Action item:
Copy, word for word, each line of the data below from the first through the line containing "diameter calculated from", and stop there.

+++ Data excerpts +++

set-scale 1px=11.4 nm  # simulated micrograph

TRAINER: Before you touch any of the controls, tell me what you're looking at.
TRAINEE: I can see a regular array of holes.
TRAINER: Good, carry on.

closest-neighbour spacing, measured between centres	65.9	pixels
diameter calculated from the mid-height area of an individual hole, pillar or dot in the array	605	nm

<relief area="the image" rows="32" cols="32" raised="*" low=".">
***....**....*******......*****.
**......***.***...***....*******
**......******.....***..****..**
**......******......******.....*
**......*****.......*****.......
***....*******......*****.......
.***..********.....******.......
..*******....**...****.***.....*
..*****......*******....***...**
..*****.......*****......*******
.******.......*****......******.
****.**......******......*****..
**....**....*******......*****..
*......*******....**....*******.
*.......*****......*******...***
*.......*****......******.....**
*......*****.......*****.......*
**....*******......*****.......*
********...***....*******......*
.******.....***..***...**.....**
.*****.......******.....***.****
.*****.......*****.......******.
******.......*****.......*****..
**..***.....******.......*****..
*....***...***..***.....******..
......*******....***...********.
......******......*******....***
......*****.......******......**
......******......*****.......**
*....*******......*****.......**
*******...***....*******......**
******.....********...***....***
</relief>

+++

Task response:
set-scale 1px=11.4 nm  # simulated micrograph

TRAINER: Before you touch any of the controls, tell me what you're looking at.
TRAINEE: I can see a regular array of holes.
TRAINER: Good, carry on.

closest-neighbour spacing, measured between centres	65.9	pixels
diameter calculated from the mid-height area of an individual hole, pillar or dot in the array	605	nm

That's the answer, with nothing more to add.